### Work task
Exercise in exact copying. Transcribe every entry that follows, word for word.

### Input data
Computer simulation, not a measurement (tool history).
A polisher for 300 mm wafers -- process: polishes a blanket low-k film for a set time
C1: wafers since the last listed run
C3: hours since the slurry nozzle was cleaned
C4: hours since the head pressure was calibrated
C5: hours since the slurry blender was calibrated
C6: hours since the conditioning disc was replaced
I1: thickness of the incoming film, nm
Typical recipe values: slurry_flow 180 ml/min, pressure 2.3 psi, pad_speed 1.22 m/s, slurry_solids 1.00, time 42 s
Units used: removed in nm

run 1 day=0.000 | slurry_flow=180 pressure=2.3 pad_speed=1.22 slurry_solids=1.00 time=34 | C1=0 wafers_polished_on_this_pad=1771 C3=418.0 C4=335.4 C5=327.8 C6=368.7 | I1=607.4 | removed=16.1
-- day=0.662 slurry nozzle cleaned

### Task result
Computer simulation, not a measurement (tool history).
A polisher for 300 mm wafers -- process: polishes a blanket low-k film for a set time
C1: wafers since the last listed run
C3: hours since the slurry nozzle was cleaned
C4: hours since the head pressure was calibrated
C5: hours since the slurry blender was calibrated
C6: hours since the conditioning disc was replaced
I1: thickness of the incoming film, nm
Typical recipe values: slurry_flow 180 ml/min, pressure 2.3 psi, pad_speed 1.22 m/s, slurry_solids 1.00, time 42 s
Units used: removed in nm

run 1 day=0.000 | slurry_flow=180 pressure=2.3 pad_speed=1.22 slurry_solids=1.00 time=34 | C1=0 wafers_polished_on_this_pad=1771 C3=418.0 C4=335.4 C5=327.8 C6=368.7 | I1=607.4 | removed=16.1
-- day=0.662 slurry nozzle cleaned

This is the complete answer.